## DATA EXCERPTS
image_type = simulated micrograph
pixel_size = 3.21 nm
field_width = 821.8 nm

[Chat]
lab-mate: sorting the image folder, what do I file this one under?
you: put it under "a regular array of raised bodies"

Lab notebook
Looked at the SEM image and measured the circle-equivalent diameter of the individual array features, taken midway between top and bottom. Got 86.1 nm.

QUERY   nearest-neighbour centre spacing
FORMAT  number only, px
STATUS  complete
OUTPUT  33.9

## WORK ITEM
Nothing beyond the line containing "Lab notebook" is to be output; the lines above, from the first one onward to that line, are to be transcribed exactly.

## EXERCISE RESPONSE
image_type = simulated micrograph
pixel_size = 3.21 nm
field_width = 821.8 nm

[Chat]
lab-mate: sorting the image folder, what do I file this one under?
you: put it under "a regular array of raised bodies"

Lab notebook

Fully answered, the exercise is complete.